## ASSIGNED TASK
Each line below has to be set down again exactly.

*** Block opens ***

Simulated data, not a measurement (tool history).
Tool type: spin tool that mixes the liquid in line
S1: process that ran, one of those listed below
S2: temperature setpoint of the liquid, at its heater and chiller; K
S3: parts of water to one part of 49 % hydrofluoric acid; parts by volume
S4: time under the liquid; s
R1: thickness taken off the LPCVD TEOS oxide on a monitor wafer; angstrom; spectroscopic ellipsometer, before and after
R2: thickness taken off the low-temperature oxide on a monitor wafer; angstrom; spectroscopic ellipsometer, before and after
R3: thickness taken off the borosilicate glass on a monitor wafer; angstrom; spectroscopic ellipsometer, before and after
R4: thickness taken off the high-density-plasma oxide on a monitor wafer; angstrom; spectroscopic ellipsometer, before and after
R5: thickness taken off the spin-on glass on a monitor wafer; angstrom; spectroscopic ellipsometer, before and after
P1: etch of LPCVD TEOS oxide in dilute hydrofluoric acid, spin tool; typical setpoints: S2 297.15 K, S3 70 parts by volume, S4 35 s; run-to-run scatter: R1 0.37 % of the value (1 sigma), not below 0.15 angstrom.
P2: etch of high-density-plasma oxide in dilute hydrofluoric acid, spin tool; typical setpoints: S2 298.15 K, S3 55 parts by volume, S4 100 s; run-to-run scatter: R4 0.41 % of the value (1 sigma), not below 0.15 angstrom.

*** Block closes ***

## WRITTEN REPLY
Simulated data, not a measurement (tool history).
Tool type: spin tool that mixes the liquid in line
S1: process that ran, one of those listed below
S2: temperature setpoint of the liquid, at its heater and chiller; K
S3: parts of water to one part of 49 % hydrofluoric acid; parts by volume
S4: time under the liquid; s
R1: thickness taken off the LPCVD TEOS oxide on a monitor wafer; angstrom; spectroscopic ellipsometer, before and after
R2: thickness taken off the low-temperature oxide on a monitor wafer; angstrom; spectroscopic ellipsometer, before and after
R3: thickness taken off the borosilicate glass on a monitor wafer; angstrom; spectroscopic ellipsometer, before and after
R4: thickness taken off the high-density-plasma oxide on a monitor wafer; angstrom; spectroscopic ellipsometer, before and after
R5: thickness taken off the spin-on glass on a monitor wafer; angstrom; spectroscopic ellipsometer, before and after
P1: etch of LPCVD TEOS oxide in dilute hydrofluoric acid, spin tool; typical setpoints: S2 297.15 K, S3 70 parts by volume, S4 35 s; run-to-run scatter: R1 0.37 % of the value (1 sigma), not below 0.15 angstrom.
P2: etch of high-density-plasma oxide in dilute hydrofluoric acid, spin tool; typical setpoints: S2 298.15 K, S3 55 parts by volume, S4 100 s; run-to-run scatter: R4 0.41 % of the value (1 sigma), not below 0.15 angstrom.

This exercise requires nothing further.